Exercise — Copy out the first line of the listing and every line after it, exactly, until you have copied the line containing "L463 | day 4".

(Source data Opens)
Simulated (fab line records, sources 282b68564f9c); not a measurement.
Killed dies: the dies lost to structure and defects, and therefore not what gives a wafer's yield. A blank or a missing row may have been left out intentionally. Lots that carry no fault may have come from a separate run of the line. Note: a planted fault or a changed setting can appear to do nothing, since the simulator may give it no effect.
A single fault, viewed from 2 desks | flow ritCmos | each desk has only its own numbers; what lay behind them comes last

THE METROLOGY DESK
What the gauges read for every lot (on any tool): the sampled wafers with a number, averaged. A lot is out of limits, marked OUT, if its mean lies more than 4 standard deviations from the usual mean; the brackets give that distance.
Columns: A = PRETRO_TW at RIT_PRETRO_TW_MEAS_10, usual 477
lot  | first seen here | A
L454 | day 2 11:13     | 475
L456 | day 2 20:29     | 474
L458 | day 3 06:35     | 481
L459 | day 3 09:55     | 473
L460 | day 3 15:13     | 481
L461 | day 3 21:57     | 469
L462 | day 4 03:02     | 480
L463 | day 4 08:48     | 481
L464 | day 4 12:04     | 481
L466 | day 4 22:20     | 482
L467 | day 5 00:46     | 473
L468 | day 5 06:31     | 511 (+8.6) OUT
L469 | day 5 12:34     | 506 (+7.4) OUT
(Source data Closes)

Written reply —
Simulated (fab line records, sources 282b68564f9c); not a measurement.
Killed dies: the dies lost to structure and defects, and therefore not what gives a wafer's yield. A blank or a missing row may have been left out intentionally. Lots that carry no fault may have come from a separate run of the line. Note: a planted fault or a changed setting can appear to do nothing, since the simulator may give it no effect.
A single fault, viewed from 2 desks | flow ritCmos | each desk has only its own numbers; what lay behind them comes last

THE METROLOGY DESK
What the gauges read for every lot (on any tool): the sampled wafers with a number, averaged. A lot is out of limits, marked OUT, if its mean lies more than 4 standard deviations from the usual mean; the brackets give that distance.
Columns: A = PRETRO_TW at RIT_PRETRO_TW_MEAS_10, usual 477
lot  | first seen here | A
L454 | day 2 11:13     | 475
L456 | day 2 20:29     | 474
L458 | day 3 06:35     | 481
L459 | day 3 09:55     | 473
L460 | day 3 15:13     | 481
L461 | day 3 21:57     | 469
L462 | day 4 03:02     | 480
L463 | day 4 08:48     | 481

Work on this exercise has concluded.